• Data extracts:
• • • • •
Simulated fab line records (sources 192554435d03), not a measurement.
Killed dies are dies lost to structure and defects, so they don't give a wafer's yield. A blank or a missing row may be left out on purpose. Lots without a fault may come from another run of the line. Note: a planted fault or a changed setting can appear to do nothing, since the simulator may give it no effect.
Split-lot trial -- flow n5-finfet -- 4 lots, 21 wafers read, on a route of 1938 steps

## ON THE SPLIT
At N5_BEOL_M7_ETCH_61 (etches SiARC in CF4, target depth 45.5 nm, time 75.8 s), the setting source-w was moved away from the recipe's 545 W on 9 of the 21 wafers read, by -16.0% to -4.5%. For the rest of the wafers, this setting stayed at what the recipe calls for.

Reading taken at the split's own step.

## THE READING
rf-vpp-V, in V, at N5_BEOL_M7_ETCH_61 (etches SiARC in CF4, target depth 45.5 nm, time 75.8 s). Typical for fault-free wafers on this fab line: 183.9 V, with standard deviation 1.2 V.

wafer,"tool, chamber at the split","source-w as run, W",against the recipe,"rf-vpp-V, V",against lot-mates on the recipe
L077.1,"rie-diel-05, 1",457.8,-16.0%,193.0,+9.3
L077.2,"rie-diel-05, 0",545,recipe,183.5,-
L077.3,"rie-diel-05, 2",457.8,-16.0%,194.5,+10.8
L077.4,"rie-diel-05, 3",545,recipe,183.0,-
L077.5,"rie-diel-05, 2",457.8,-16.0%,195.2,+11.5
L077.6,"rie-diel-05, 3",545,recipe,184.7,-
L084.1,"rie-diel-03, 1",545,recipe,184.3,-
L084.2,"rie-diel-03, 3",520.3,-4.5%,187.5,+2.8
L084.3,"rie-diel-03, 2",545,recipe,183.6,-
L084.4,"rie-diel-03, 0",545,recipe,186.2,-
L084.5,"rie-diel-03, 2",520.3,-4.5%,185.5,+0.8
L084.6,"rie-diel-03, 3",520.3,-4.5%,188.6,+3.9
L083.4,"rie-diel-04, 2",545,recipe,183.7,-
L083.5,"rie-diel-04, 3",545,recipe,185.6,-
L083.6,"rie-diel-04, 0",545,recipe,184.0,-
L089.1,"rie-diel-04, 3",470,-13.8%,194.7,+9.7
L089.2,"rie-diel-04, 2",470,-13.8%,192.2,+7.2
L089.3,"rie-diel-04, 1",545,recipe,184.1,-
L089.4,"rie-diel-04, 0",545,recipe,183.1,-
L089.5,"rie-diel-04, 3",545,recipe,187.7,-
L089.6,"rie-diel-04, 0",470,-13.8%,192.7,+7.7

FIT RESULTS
• • • • •

• Work request: In the listing above, locate the line containing "recipe calls for." and the line containing "## THE READING". Transcribe those two lines and everything between them, exactly as written.

• Task answer:
At N5_BEOL_M7_ETCH_61 (etches SiARC in CF4, target depth 45.5 nm, time 75.8 s), the setting source-w was moved away from the recipe's 545 W on 9 of the 21 wafers read, by -16.0% to -4.5%. For the rest of the wafers, this setting stayed at what the recipe calls for.

Reading taken at the split's own step.

## THE READING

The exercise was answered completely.